### Source information

•••••

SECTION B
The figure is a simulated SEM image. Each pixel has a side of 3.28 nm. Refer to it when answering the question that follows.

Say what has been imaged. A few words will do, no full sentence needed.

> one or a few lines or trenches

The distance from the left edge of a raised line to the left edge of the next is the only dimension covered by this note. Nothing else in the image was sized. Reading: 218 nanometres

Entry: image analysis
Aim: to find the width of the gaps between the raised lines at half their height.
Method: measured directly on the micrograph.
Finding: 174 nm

•••••

Among the entries above, find the line with "Entry: image analysis" and the line with "Method: measured directly on the micrograph."; give again exactly these two lines and all lines between them.

### Response box
Entry: image analysis
Aim: to find the width of the gaps between the raised lines at half their height.
Method: measured directly on the micrograph.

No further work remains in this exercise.